## WORK TASK:
Write out the records once more, exactly as given.

## SUPPLIED ENTRIES:
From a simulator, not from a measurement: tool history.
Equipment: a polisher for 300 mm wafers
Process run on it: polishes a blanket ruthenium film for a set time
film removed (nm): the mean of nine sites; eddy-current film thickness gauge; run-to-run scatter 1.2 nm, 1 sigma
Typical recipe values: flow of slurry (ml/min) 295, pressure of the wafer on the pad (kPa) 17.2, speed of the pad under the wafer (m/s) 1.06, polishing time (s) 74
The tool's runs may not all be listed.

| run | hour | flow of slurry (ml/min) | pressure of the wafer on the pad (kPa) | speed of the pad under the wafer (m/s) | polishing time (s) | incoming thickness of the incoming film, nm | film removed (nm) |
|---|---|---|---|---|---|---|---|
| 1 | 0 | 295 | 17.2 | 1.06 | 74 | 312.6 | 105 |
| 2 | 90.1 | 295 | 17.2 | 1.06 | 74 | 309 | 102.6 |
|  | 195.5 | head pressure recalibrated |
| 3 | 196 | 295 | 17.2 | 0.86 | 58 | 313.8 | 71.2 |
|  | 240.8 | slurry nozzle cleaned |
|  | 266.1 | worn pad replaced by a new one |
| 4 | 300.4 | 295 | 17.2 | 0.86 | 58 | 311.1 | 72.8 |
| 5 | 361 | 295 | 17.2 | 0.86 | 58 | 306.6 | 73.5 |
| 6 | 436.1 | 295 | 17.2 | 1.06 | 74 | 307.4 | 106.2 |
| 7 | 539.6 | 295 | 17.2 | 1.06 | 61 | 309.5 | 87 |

## TASK SOLUTION:
From a simulator, not from a measurement: tool history.
Equipment: a polisher for 300 mm wafers
Process run on it: polishes a blanket ruthenium film for a set time
film removed (nm): the mean of nine sites; eddy-current film thickness gauge; run-to-run scatter 1.2 nm, 1 sigma
Typical recipe values: flow of slurry (ml/min) 295, pressure of the wafer on the pad (kPa) 17.2, speed of the pad under the wafer (m/s) 1.06, polishing time (s) 74
The tool's runs may not all be listed.

| run | hour | flow of slurry (ml/min) | pressure of the wafer on the pad (kPa) | speed of the pad under the wafer (m/s) | polishing time (s) | incoming thickness of the incoming film, nm | film removed (nm) |
|---|---|---|---|---|---|---|---|
| 1 | 0 | 295 | 17.2 | 1.06 | 74 | 312.6 | 105 |
| 2 | 90.1 | 295 | 17.2 | 1.06 | 74 | 309 | 102.6 |
|  | 195.5 | head pressure recalibrated |
| 3 | 196 | 295 | 17.2 | 0.86 | 58 | 313.8 | 71.2 |
|  | 240.8 | slurry nozzle cleaned |
|  | 266.1 | worn pad replaced by a new one |
| 4 | 300.4 | 295 | 17.2 | 0.86 | 58 | 311.1 | 72.8 |
| 5 | 361 | 295 | 17.2 | 0.86 | 58 | 306.6 | 73.5 |
| 6 | 436.1 | 295 | 17.2 | 1.06 | 74 | 307.4 | 106.2 |
| 7 | 539.6 | 295 | 17.2 | 1.06 | 61 | 309.5 | 87 |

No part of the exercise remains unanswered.